Return the records below exactly, leaving nothing out.

══════════
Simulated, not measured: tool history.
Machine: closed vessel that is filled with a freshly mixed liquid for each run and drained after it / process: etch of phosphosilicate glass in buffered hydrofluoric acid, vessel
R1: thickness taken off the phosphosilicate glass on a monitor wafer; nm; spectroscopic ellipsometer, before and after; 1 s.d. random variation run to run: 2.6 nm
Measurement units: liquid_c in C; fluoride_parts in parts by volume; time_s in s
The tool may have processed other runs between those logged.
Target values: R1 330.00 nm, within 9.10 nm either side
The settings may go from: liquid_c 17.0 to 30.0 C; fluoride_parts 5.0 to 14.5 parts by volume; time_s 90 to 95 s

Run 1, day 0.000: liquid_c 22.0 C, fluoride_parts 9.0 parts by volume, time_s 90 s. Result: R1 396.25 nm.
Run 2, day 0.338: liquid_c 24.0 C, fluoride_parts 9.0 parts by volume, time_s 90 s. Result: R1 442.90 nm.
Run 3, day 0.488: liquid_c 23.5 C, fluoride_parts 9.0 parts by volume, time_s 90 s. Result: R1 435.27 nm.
══════════

- _Exercise output_:
Simulated, not measured: tool history.
Machine: closed vessel that is filled with a freshly mixed liquid for each run and drained after it / process: etch of phosphosilicate glass in buffered hydrofluoric acid, vessel
R1: thickness taken off the phosphosilicate glass on a monitor wafer; nm; spectroscopic ellipsometer, before and after; 1 s.d. random variation run to run: 2.6 nm
Measurement units: liquid_c in C; fluoride_parts in parts by volume; time_s in s
The tool may have processed other runs between those logged.
Target values: R1 330.00 nm, within 9.10 nm either side
The settings may go from: liquid_c 17.0 to 30.0 C; fluoride_parts 5.0 to 14.5 parts by volume; time_s 90 to 95 s

Run 1, day 0.000: liquid_c 22.0 C, fluoride_parts 9.0 parts by volume, time_s 90 s. Result: R1 396.25 nm.
Run 2, day 0.338: liquid_c 24.0 C, fluoride_parts 9.0 parts by volume, time_s 90 s. Result: R1 442.90 nm.
Run 3, day 0.488: liquid_c 23.5 C, fluoride_parts 9.0 parts by volume, time_s 90 s. Result: R1 435.27 nm.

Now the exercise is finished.